THE DATA —
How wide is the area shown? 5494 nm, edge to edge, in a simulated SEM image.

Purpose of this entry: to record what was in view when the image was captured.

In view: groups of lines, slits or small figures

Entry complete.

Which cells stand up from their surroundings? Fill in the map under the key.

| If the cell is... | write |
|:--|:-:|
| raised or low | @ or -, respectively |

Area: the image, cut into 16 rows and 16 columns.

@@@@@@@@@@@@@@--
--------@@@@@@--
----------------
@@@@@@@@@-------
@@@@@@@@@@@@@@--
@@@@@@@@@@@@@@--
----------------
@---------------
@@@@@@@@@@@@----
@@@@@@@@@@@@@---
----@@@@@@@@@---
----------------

ASSIGNED TASK —
The full set of records, transcribed exactly, is the answer.

EXERCISE OUTPUT —
How wide is the area shown? 5494 nm, edge to edge, in a simulated SEM image.

Purpose of this entry: to record what was in view when the image was captured.

In view: groups of lines, slits or small figures

Entry complete.

Which cells stand up from their surroundings? Fill in the map under the key.

| If the cell is... | write |
|:--|:-:|
| raised or low | @ or -, respectively |

Area: the image, cut into 16 rows and 16 columns.

@@@@@@@@@@@@@@--
--------@@@@@@--
----------------
@@@@@@@@@-------
@@@@@@@@@@@@@@--
@@@@@@@@@@@@@@--
----------------
@---------------
@@@@@@@@@@@@----
@@@@@@@@@@@@@---
----@@@@@@@@@---
----------------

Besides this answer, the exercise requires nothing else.